WORK INSTRUCTION: Only one stretch of the data below is wanted: the lines from the one with "7,683.2,715,4.60,1147,2060.8,5675.2,1341.8,44.720,48.116" through the one with "14,1114.4,715,4.38,717,236.5,6106.4,7.2,44.713,46.557", repeated exactly.

DATA EXTRACT:
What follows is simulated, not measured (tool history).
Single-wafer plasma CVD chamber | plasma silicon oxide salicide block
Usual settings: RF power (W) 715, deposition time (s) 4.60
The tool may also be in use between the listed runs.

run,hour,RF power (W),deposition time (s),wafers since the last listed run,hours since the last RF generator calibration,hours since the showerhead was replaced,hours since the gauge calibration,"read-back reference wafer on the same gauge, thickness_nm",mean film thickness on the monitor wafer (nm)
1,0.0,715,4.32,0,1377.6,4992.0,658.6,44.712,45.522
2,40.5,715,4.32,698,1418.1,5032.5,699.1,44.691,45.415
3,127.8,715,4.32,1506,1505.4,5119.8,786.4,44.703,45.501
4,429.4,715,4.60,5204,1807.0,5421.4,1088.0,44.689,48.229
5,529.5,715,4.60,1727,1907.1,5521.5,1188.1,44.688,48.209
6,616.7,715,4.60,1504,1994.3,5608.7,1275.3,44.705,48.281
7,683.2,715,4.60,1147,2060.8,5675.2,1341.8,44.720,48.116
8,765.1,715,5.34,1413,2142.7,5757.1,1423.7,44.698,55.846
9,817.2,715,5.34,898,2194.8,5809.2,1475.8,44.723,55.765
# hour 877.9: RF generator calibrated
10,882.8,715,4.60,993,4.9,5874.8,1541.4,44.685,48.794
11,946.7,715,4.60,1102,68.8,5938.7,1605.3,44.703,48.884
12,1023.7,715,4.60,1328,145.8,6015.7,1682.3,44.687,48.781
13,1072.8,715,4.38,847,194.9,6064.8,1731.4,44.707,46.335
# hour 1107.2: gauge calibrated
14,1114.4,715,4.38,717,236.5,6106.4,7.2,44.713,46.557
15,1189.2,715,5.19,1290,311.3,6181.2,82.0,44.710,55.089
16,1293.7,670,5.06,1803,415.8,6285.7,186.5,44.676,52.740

PROBLEM SOLUTION:
7,683.2,715,4.60,1147,2060.8,5675.2,1341.8,44.720,48.116
8,765.1,715,5.34,1413,2142.7,5757.1,1423.7,44.698,55.846
9,817.2,715,5.34,898,2194.8,5809.2,1475.8,44.723,55.765
# hour 877.9: RF generator calibrated
10,882.8,715,4.60,993,4.9,5874.8,1541.4,44.685,48.794
11,946.7,715,4.60,1102,68.8,5938.7,1605.3,44.703,48.884
12,1023.7,715,4.60,1328,145.8,6015.7,1682.3,44.687,48.781
13,1072.8,715,4.38,847,194.9,6064.8,1731.4,44.707,46.335
# hour 1107.2: gauge calibrated
14,1114.4,715,4.38,717,236.5,6106.4,7.2,44.713,46.557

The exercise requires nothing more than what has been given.